== Segment start ==
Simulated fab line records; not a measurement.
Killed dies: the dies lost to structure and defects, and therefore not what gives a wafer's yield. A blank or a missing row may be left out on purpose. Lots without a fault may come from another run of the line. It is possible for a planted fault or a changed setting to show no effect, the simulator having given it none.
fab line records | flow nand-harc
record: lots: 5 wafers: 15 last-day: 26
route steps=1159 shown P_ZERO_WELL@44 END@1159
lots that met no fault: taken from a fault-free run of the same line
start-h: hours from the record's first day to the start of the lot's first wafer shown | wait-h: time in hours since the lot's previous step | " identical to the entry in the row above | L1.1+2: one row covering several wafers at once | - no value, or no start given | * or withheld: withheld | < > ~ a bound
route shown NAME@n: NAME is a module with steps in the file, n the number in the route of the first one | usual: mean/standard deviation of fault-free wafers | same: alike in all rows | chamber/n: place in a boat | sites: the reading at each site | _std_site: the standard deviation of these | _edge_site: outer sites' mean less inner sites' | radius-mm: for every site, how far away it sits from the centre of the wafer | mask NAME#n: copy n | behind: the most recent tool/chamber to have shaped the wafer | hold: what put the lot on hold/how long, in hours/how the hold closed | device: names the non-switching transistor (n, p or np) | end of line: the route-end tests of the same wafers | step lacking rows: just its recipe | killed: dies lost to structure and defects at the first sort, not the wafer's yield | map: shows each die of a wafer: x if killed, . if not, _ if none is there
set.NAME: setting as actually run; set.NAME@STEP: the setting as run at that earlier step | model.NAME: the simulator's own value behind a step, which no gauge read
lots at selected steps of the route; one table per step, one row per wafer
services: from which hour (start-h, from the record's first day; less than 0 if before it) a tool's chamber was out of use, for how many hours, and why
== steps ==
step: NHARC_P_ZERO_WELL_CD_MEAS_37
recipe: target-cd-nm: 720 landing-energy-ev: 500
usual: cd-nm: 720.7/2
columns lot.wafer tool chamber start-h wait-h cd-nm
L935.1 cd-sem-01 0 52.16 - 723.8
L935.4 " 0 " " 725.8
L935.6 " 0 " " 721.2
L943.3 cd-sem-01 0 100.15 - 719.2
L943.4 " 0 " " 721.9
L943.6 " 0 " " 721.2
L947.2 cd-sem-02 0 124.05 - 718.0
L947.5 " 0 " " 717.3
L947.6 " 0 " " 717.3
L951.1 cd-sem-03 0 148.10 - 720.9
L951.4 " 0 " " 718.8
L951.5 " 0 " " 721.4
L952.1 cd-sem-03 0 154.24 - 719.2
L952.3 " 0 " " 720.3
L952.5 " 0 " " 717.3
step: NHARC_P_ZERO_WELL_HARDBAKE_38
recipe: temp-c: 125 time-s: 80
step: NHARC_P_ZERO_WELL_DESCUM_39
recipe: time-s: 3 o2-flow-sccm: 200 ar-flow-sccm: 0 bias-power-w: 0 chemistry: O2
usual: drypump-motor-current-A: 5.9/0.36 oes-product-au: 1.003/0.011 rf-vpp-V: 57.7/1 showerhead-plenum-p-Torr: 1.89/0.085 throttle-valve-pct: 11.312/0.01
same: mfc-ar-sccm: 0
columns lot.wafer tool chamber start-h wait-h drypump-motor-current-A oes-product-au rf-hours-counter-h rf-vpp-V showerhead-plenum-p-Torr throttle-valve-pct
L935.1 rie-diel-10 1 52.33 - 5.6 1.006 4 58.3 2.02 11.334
== Segment end ==

Brief :: Print, please, the lines from the first line of the material through the line that contains "start-h: hours from", exactly as written and with nothing added.

Task output ::
Simulated fab line records; not a measurement.
Killed dies: the dies lost to structure and defects, and therefore not what gives a wafer's yield. A blank or a missing row may be left out on purpose. Lots without a fault may come from another run of the line. It is possible for a planted fault or a changed setting to show no effect, the simulator having given it none.
fab line records | flow nand-harc
record: lots: 5 wafers: 15 last-day: 26
route steps=1159 shown P_ZERO_WELL@44 END@1159
lots that met no fault: taken from a fault-free run of the same line
start-h: hours from the record's first day to the start of the lot's first wafer shown | wait-h: time in hours since the lot's previous step | " identical to the entry in the row above | L1.1+2: one row covering several wafers at once | - no value, or no start given | * or withheld: withheld | < > ~ a bound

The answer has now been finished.